────────
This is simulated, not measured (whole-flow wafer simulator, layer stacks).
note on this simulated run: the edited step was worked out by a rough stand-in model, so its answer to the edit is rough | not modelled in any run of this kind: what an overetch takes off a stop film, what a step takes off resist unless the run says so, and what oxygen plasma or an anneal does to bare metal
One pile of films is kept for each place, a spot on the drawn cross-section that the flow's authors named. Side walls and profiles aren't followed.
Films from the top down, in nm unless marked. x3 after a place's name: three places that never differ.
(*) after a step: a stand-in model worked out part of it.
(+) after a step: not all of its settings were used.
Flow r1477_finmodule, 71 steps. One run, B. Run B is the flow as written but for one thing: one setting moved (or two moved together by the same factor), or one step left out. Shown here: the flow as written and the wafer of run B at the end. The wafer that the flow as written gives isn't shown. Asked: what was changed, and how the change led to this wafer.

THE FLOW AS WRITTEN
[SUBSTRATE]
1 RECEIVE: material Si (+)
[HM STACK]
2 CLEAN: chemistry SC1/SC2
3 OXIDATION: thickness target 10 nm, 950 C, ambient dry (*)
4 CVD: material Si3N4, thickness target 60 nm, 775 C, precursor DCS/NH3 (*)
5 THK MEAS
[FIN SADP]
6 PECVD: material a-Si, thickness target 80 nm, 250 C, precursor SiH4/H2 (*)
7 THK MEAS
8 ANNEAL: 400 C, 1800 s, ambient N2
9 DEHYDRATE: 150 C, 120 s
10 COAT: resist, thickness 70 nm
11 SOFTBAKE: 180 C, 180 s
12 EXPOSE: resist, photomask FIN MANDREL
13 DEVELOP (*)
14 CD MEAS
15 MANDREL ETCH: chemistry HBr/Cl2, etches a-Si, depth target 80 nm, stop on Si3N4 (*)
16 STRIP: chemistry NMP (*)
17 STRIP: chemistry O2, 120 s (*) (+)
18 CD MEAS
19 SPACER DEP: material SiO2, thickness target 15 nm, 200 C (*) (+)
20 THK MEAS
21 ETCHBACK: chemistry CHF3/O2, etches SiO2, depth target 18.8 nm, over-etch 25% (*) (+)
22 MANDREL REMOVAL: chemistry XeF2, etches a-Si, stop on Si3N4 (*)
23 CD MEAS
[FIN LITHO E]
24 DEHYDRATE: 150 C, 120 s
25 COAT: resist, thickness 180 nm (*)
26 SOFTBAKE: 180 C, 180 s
────────

### REQUIREMENT
Look above for the line containing "One pile of". Output from there through the line containing "25 COAT: resist, thickness 180 nm (*)", exactly and inclusively.

### RESPONSE
One pile of films is kept for each place, a spot on the drawn cross-section that the flow's authors named. Side walls and profiles aren't followed.
Films from the top down, in nm unless marked. x3 after a place's name: three places that never differ.
(*) after a step: a stand-in model worked out part of it.
(+) after a step: not all of its settings were used.
Flow r1477_finmodule, 71 steps. One run, B. Run B is the flow as written but for one thing: one setting moved (or two moved together by the same factor), or one step left out. Shown here: the flow as written and the wafer of run B at the end. The wafer that the flow as written gives isn't shown. Asked: what was changed, and how the change led to this wafer.

THE FLOW AS WRITTEN
[SUBSTRATE]
1 RECEIVE: material Si (+)
[HM STACK]
2 CLEAN: chemistry SC1/SC2
3 OXIDATION: thickness target 10 nm, 950 C, ambient dry (*)
4 CVD: material Si3N4, thickness target 60 nm, 775 C, precursor DCS/NH3 (*)
5 THK MEAS
[FIN SADP]
6 PECVD: material a-Si, thickness target 80 nm, 250 C, precursor SiH4/H2 (*)
7 THK MEAS
8 ANNEAL: 400 C, 1800 s, ambient N2
9 DEHYDRATE: 150 C, 120 s
10 COAT: resist, thickness 70 nm
11 SOFTBAKE: 180 C, 180 s
12 EXPOSE: resist, photomask FIN MANDREL
13 DEVELOP (*)
14 CD MEAS
15 MANDREL ETCH: chemistry HBr/Cl2, etches a-Si, depth target 80 nm, stop on Si3N4 (*)
16 STRIP: chemistry NMP (*)
17 STRIP: chemistry O2, 120 s (*) (+)
18 CD MEAS
19 SPACER DEP: material SiO2, thickness target 15 nm, 200 C (*) (+)
20 THK MEAS
21 ETCHBACK: chemistry CHF3/O2, etches SiO2, depth target 18.8 nm, over-etch 25% (*) (+)
22 MANDREL REMOVAL: chemistry XeF2, etches a-Si, stop on Si3N4 (*)
23 CD MEAS
[FIN LITHO E]
24 DEHYDRATE: 150 C, 120 s
25 COAT: resist, thickness 180 nm (*)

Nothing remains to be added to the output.